┄┄┄┄┄┄┄┄┄┄

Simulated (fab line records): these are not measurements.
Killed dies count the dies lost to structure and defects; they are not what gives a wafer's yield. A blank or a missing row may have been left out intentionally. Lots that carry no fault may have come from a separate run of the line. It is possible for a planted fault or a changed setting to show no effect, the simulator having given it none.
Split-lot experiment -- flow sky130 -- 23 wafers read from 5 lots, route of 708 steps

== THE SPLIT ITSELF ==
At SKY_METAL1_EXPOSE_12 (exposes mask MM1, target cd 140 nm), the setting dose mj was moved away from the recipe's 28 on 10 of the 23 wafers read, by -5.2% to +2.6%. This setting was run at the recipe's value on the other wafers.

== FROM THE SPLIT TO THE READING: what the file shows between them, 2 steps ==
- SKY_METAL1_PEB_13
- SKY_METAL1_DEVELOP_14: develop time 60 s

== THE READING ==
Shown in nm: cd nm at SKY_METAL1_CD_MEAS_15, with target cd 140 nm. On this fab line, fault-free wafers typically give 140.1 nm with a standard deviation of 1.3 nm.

┄┄┄┄┄┄┄┄┄┄

(ACTIVITY): Every entry is to be transcribed exactly as it stands.

(RESPONSE AREA):
Simulated (fab line records): these are not measurements.
Killed dies count the dies lost to structure and defects; they are not what gives a wafer's yield. A blank or a missing row may have been left out intentionally. Lots that carry no fault may have come from a separate run of the line. It is possible for a planted fault or a changed setting to show no effect, the simulator having given it none.
Split-lot experiment -- flow sky130 -- 23 wafers read from 5 lots, route of 708 steps

== THE SPLIT ITSELF ==
At SKY_METAL1_EXPOSE_12 (exposes mask MM1, target cd 140 nm), the setting dose mj was moved away from the recipe's 28 on 10 of the 23 wafers read, by -5.2% to +2.6%. This setting was run at the recipe's value on the other wafers.

== FROM THE SPLIT TO THE READING: what the file shows between them, 2 steps ==
- SKY_METAL1_PEB_13
- SKY_METAL1_DEVELOP_14: develop time 60 s

== THE READING ==
Shown in nm: cd nm at SKY_METAL1_CD_MEAS_15, with target cd 140 nm. On this fab line, fault-free wafers typically give 140.1 nm with a standard deviation of 1.3 nm.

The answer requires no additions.